┌────────
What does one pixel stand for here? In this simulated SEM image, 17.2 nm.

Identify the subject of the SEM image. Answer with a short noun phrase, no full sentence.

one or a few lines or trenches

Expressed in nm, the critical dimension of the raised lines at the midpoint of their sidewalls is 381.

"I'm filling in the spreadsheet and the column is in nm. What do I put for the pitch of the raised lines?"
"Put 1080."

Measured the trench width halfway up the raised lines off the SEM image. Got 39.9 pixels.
└────────

» REQUIRED ACTION
Only certain lines are wanted. Please return exactly those from the top of the data through the line with "one or a few lines or trenches".

» TASK ANSWER
What does one pixel stand for here? In this simulated SEM image, 17.2 nm.

Identify the subject of the SEM image. Answer with a short noun phrase, no full sentence.

one or a few lines or trenches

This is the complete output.